• Records shown:
··········
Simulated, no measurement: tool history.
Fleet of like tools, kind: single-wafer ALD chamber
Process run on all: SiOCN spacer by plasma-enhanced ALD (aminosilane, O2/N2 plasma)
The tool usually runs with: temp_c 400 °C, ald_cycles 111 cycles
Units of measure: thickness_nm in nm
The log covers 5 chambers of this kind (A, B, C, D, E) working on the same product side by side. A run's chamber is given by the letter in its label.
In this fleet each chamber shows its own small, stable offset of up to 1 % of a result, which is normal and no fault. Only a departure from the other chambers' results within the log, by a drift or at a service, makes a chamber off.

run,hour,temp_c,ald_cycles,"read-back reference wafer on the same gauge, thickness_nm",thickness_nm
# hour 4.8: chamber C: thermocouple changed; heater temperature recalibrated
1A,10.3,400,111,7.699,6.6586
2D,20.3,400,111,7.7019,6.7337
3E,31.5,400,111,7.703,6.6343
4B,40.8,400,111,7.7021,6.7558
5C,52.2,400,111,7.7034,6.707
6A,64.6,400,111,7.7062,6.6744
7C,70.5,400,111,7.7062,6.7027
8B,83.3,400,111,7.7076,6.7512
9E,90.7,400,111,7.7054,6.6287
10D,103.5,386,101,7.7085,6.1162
··········

• Task item:
Return every entry exactly.

• Answer box:
Simulated, no measurement: tool history.
Fleet of like tools, kind: single-wafer ALD chamber
Process run on all: SiOCN spacer by plasma-enhanced ALD (aminosilane, O2/N2 plasma)
The tool usually runs with: temp_c 400 °C, ald_cycles 111 cycles
Units of measure: thickness_nm in nm
The log covers 5 chambers of this kind (A, B, C, D, E) working on the same product side by side. A run's chamber is given by the letter in its label.
In this fleet each chamber shows its own small, stable offset of up to 1 % of a result, which is normal and no fault. Only a departure from the other chambers' results within the log, by a drift or at a service, makes a chamber off.

run,hour,temp_c,ald_cycles,"read-back reference wafer on the same gauge, thickness_nm",thickness_nm
# hour 4.8: chamber C: thermocouple changed; heater temperature recalibrated
1A,10.3,400,111,7.699,6.6586
2D,20.3,400,111,7.7019,6.7337
3E,31.5,400,111,7.703,6.6343
4B,40.8,400,111,7.7021,6.7558
5C,52.2,400,111,7.7034,6.707
6A,64.6,400,111,7.7062,6.6744
7C,70.5,400,111,7.7062,6.7027
8B,83.3,400,111,7.7076,6.7512
9E,90.7,400,111,7.7054,6.6287
10D,103.5,386,101,7.7085,6.1162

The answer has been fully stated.